DATA EXCERPTS:
Start of Block

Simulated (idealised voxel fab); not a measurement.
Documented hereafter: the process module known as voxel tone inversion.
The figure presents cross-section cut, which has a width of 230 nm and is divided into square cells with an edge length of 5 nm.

End of Block

TASK ITEM: Every entry above, from first to last, should be repeated exactly.

EXERCISE OUTPUT:
Simulated (idealised voxel fab); not a measurement.
Documented hereafter: the process module known as voxel tone inversion.
The figure presents cross-section cut, which has a width of 230 nm and is divided into square cells with an edge length of 5 nm.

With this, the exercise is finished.